_Required action_. Your task is to transcribe the entries below exactly, from their first line down to the line containing "start_h: the number", and to stop there.

_Given data_.
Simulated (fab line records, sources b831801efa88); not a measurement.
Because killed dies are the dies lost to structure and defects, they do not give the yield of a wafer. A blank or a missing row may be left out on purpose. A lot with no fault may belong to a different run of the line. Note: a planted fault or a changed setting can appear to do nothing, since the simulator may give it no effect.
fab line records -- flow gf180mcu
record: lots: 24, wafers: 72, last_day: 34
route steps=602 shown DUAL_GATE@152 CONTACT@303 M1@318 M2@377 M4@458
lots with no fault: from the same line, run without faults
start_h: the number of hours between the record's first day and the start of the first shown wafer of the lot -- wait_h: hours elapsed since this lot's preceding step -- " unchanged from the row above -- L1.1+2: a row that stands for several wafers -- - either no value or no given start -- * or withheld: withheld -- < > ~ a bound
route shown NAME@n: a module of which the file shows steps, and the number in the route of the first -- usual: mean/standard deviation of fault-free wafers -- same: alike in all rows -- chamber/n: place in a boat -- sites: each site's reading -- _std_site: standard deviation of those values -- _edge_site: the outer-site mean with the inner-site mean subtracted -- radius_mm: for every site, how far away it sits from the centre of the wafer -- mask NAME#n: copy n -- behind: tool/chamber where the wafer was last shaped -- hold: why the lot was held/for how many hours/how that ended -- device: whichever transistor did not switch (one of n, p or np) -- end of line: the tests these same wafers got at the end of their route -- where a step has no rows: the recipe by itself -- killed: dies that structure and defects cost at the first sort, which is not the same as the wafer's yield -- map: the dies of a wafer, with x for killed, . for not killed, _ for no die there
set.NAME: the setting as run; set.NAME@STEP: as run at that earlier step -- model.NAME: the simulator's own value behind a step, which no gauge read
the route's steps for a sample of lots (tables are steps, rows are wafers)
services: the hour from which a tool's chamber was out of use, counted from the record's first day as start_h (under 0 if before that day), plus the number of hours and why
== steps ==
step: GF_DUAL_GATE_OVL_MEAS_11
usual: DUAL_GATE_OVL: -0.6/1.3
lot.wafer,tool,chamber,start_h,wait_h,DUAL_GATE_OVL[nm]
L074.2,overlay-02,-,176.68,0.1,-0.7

_Task solution_.
Simulated (fab line records, sources b831801efa88); not a measurement.
Because killed dies are the dies lost to structure and defects, they do not give the yield of a wafer. A blank or a missing row may be left out on purpose. A lot with no fault may belong to a different run of the line. Note: a planted fault or a changed setting can appear to do nothing, since the simulator may give it no effect.
fab line records -- flow gf180mcu
record: lots: 24, wafers: 72, last_day: 34
route steps=602 shown DUAL_GATE@152 CONTACT@303 M1@318 M2@377 M4@458
lots with no fault: from the same line, run without faults
start_h: the number of hours between the record's first day and the start of the first shown wafer of the lot -- wait_h: hours elapsed since this lot's preceding step -- " unchanged from the row above -- L1.1+2: a row that stands for several wafers -- - either no value or no given start -- * or withheld: withheld -- < > ~ a bound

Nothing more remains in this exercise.